Transcribe the following records in full, exactly as shown.

--- START ---

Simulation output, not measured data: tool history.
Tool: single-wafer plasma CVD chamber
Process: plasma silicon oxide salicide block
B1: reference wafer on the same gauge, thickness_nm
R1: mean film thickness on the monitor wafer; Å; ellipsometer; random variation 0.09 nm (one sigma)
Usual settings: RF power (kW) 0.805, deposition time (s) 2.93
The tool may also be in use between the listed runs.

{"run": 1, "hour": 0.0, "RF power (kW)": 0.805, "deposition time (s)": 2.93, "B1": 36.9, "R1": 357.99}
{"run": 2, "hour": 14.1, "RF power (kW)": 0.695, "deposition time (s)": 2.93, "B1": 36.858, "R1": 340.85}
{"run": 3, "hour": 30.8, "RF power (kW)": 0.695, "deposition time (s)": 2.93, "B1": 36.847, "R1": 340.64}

--- END ---

**EXERCISE RESPONSE:**
Simulation output, not measured data: tool history.
Tool: single-wafer plasma CVD chamber
Process: plasma silicon oxide salicide block
B1: reference wafer on the same gauge, thickness_nm
R1: mean film thickness on the monitor wafer; Å; ellipsometer; random variation 0.09 nm (one sigma)
Usual settings: RF power (kW) 0.805, deposition time (s) 2.93
The tool may also be in use between the listed runs.

{"run": 1, "hour": 0.0, "RF power (kW)": 0.805, "deposition time (s)": 2.93, "B1": 36.9, "R1": 357.99}
{"run": 2, "hour": 14.1, "RF power (kW)": 0.695, "deposition time (s)": 2.93, "B1": 36.858, "R1": 340.85}
{"run": 3, "hour": 30.8, "RF power (kW)": 0.695, "deposition time (s)": 2.93, "B1": 36.847, "R1": 340.64}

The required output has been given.